Information:
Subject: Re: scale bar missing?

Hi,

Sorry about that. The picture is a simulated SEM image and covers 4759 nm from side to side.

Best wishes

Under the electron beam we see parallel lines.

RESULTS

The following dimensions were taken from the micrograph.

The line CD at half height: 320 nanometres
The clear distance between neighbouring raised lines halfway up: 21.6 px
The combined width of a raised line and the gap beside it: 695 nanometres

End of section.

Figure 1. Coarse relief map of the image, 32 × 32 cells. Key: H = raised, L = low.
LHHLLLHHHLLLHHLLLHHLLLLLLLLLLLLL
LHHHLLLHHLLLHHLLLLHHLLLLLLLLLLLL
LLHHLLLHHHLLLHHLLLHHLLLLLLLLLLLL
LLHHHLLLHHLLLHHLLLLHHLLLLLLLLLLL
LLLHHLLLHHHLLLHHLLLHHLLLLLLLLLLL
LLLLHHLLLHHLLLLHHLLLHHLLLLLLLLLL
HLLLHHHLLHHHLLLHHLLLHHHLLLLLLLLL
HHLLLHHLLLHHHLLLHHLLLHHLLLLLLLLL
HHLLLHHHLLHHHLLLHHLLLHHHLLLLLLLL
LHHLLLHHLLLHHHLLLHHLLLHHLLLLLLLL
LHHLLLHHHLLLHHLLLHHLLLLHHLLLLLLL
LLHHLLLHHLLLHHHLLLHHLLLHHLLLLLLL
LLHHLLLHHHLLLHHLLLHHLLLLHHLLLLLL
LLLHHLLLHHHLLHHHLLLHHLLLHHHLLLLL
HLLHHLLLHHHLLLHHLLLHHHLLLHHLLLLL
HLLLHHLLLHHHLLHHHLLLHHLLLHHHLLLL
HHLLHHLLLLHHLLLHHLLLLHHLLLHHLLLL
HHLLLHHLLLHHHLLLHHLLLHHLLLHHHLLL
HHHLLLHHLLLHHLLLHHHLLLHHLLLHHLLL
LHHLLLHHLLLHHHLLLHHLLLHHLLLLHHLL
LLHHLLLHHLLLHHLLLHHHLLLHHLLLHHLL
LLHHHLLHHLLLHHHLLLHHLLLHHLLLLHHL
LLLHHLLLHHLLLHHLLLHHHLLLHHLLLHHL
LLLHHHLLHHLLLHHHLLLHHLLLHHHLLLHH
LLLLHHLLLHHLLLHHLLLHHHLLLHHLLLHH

Required action: Reproduce the records above exactly, from the first line through the line containing "LLLHHHLLHHLLLHHHLLLHHLLLHHHLLLHH", and output nothing else.

Answer section:
Subject: Re: scale bar missing?

Hi,

Sorry about that. The picture is a simulated SEM image and covers 4759 nm from side to side.

Best wishes

Under the electron beam we see parallel lines.

RESULTS

The following dimensions were taken from the micrograph.

The line CD at half height: 320 nanometres
The clear distance between neighbouring raised lines halfway up: 21.6 px
The combined width of a raised line and the gap beside it: 695 nanometres

End of section.

Figure 1. Coarse relief map of the image, 32 × 32 cells. Key: H = raised, L = low.
LHHLLLHHHLLLHHLLLHHLLLLLLLLLLLLL
LHHHLLLHHLLLHHLLLLHHLLLLLLLLLLLL
LLHHLLLHHHLLLHHLLLHHLLLLLLLLLLLL
LLHHHLLLHHLLLHHLLLLHHLLLLLLLLLLL
LLLHHLLLHHHLLLHHLLLHHLLLLLLLLLLL
LLLLHHLLLHHLLLLHHLLLHHLLLLLLLLLL
HLLLHHHLLHHHLLLHHLLLHHHLLLLLLLLL
HHLLLHHLLLHHHLLLHHLLLHHLLLLLLLLL
HHLLLHHHLLHHHLLLHHLLLHHHLLLLLLLL
LHHLLLHHLLLHHHLLLHHLLLHHLLLLLLLL
LHHLLLHHHLLLHHLLLHHLLLLHHLLLLLLL
LLHHLLLHHLLLHHHLLLHHLLLHHLLLLLLL
LLHHLLLHHHLLLHHLLLHHLLLLHHLLLLLL
LLLHHLLLHHHLLHHHLLLHHLLLHHHLLLLL
HLLHHLLLHHHLLLHHLLLHHHLLLHHLLLLL
HLLLHHLLLHHHLLHHHLLLHHLLLHHHLLLL
HHLLHHLLLLHHLLLHHLLLLHHLLLHHLLLL
HHLLLHHLLLHHHLLLHHLLLHHLLLHHHLLL
HHHLLLHHLLLHHLLLHHHLLLHHLLLHHLLL
LHHLLLHHLLLHHHLLLHHLLLHHLLLLHHLL
LLHHLLLHHLLLHHLLLHHHLLLHHLLLHHLL
LLHHHLLHHLLLHHHLLLHHLLLHHLLLLHHL
LLLHHLLLHHLLLHHLLLHHHLLLHHLLLHHL
LLLHHHLLHHLLLHHHLLLHHLLLHHHLLLHH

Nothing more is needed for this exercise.